• **Requirement**
Each entry that appears below should be restated exactly as it is.

--

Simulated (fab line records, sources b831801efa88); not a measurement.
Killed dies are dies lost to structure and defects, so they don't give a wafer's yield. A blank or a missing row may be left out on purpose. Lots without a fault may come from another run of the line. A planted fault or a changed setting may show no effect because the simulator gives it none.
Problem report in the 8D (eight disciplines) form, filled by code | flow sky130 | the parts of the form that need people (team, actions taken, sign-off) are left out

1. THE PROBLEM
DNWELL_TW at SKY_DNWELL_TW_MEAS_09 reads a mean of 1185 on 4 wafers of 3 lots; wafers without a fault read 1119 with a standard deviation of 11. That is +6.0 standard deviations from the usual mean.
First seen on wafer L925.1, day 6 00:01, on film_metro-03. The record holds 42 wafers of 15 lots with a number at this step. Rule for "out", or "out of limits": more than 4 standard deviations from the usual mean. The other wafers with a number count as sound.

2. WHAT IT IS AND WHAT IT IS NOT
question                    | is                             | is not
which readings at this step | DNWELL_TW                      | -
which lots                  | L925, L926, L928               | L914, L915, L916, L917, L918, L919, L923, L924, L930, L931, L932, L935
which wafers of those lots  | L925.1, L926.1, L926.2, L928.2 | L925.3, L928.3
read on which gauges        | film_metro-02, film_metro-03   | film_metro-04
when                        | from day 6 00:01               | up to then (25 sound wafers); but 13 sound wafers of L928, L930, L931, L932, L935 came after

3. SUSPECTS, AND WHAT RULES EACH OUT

--

• **Your response**
Simulated (fab line records, sources b831801efa88); not a measurement.
Killed dies are dies lost to structure and defects, so they don't give a wafer's yield. A blank or a missing row may be left out on purpose. Lots without a fault may come from another run of the line. A planted fault or a changed setting may show no effect because the simulator gives it none.
Problem report in the 8D (eight disciplines) form, filled by code | flow sky130 | the parts of the form that need people (team, actions taken, sign-off) are left out

1. THE PROBLEM
DNWELL_TW at SKY_DNWELL_TW_MEAS_09 reads a mean of 1185 on 4 wafers of 3 lots; wafers without a fault read 1119 with a standard deviation of 11. That is +6.0 standard deviations from the usual mean.
First seen on wafer L925.1, day 6 00:01, on film_metro-03. The record holds 42 wafers of 15 lots with a number at this step. Rule for "out", or "out of limits": more than 4 standard deviations from the usual mean. The other wafers with a number count as sound.

2. WHAT IT IS AND WHAT IT IS NOT
question                    | is                             | is not
which readings at this step | DNWELL_TW                      | -
which lots                  | L925, L926, L928               | L914, L915, L916, L917, L918, L919, L923, L924, L930, L931, L932, L935
which wafers of those lots  | L925.1, L926.1, L926.2, L928.2 | L925.3, L928.3
read on which gauges        | film_metro-02, film_metro-03   | film_metro-04
when                        | from day 6 00:01               | up to then (25 sound wafers); but 13 sound wafers of L928, L930, L931, L932, L935 came after

3. SUSPECTS, AND WHAT RULES EACH OUT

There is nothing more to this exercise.